—————
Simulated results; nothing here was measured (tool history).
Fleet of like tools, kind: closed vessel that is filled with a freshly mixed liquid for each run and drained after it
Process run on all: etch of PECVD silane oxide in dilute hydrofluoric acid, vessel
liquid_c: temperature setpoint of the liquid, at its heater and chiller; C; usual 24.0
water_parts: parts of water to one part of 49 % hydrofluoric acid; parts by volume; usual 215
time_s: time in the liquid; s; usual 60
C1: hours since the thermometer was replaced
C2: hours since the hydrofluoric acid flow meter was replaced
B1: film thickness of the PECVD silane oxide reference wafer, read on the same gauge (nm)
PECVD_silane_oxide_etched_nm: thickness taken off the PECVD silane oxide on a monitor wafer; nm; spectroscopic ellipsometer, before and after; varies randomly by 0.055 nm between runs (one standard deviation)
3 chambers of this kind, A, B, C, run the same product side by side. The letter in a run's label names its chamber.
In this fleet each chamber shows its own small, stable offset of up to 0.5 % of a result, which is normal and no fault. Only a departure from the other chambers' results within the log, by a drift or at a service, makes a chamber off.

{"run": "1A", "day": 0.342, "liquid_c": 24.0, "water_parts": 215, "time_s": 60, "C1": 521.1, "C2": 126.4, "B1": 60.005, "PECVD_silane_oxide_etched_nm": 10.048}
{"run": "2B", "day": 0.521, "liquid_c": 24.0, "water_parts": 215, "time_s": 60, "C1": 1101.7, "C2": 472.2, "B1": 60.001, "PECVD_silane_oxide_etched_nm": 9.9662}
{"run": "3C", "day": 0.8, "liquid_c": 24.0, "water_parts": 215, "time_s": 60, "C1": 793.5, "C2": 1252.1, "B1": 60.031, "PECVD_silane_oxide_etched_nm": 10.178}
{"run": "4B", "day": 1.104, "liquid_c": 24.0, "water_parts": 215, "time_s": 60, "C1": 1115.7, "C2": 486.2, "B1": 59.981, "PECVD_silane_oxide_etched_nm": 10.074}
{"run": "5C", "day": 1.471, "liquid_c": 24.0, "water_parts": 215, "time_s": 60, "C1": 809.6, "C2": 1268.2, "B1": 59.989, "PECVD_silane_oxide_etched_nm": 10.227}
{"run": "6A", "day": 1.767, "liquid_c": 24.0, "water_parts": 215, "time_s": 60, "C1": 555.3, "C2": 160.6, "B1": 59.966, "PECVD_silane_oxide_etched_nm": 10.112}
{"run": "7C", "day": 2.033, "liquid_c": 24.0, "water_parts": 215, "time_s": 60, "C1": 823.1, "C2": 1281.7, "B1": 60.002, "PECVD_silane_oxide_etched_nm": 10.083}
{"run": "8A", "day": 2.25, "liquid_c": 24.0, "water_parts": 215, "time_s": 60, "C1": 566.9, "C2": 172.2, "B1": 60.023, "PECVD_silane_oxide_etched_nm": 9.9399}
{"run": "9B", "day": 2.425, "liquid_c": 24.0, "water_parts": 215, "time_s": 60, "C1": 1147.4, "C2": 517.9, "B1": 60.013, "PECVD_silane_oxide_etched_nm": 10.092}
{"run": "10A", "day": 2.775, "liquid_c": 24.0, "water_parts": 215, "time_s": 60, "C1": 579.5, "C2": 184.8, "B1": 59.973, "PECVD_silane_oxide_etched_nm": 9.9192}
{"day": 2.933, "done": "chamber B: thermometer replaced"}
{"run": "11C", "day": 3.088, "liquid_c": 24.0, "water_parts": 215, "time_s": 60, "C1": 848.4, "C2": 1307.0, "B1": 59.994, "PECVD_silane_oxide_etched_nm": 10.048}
—————

> _WORK INSTRUCTION_: Go through the listing above and write out exactly the lines starting with the one holding "liquid_c: temperature setpoint" and running through the one holding "In this fleet", ends included, and no others.

> _WRITTEN SOLUTION_:
liquid_c: temperature setpoint of the liquid, at its heater and chiller; C; usual 24.0
water_parts: parts of water to one part of 49 % hydrofluoric acid; parts by volume; usual 215
time_s: time in the liquid; s; usual 60
C1: hours since the thermometer was replaced
C2: hours since the hydrofluoric acid flow meter was replaced
B1: film thickness of the PECVD silane oxide reference wafer, read on the same gauge (nm)
PECVD_silane_oxide_etched_nm: thickness taken off the PECVD silane oxide on a monitor wafer; nm; spectroscopic ellipsometer, before and after; varies randomly by 0.055 nm between runs (one standard deviation)
3 chambers of this kind, A, B, C, run the same product side by side. The letter in a run's label names its chamber.
In this fleet each chamber shows its own small, stable offset of up to 0.5 % of a result, which is normal and no fault. Only a departure from the other chambers' results within the log, by a drift or at a service, makes a chamber off.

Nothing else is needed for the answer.